Your output should be the lines from the start of the data through the line containing "micrometres is fine", exactly and nothing more.

EXCERPTED RECORDS -
--*--

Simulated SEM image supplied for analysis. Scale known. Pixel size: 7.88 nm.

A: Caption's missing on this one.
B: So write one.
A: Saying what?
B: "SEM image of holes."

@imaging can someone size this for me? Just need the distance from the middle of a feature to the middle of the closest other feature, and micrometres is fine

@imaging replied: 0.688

--*--

PROBLEM SOLUTION -
Simulated SEM image supplied for analysis. Scale known. Pixel size: 7.88 nm.

A: Caption's missing on this one.
B: So write one.
A: Saying what?
B: "SEM image of holes."

@imaging can someone size this for me? Just need the distance from the middle of a feature to the middle of the closest other feature, and micrometres is fine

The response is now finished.